● REQUIRED ACTION
Transcribe only the lines of the listing below from the one holding "temp_c: heater temperature" through the one holding "The tool may", inclusive, without any change.

── STORED DATA

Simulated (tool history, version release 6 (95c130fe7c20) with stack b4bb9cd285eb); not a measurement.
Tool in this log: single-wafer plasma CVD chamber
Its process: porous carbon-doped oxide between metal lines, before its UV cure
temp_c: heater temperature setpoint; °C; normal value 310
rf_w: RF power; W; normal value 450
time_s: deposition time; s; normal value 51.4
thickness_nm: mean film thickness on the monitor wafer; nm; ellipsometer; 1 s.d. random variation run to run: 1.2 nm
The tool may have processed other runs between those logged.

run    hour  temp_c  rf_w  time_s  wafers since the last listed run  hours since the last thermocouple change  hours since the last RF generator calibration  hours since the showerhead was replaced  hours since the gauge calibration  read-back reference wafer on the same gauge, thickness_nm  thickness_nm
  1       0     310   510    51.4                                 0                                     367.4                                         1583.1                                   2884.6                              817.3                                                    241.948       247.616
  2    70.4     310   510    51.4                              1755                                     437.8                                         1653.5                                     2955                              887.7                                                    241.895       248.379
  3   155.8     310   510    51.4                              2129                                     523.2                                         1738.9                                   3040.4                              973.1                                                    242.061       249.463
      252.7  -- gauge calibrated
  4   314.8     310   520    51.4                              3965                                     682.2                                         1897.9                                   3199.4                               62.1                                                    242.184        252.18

────

● EXERCISE ANSWER
temp_c: heater temperature setpoint; °C; normal value 310
rf_w: RF power; W; normal value 450
time_s: deposition time; s; normal value 51.4
thickness_nm: mean film thickness on the monitor wafer; nm; ellipsometer; 1 s.d. random variation run to run: 1.2 nm
The tool may have processed other runs between those logged.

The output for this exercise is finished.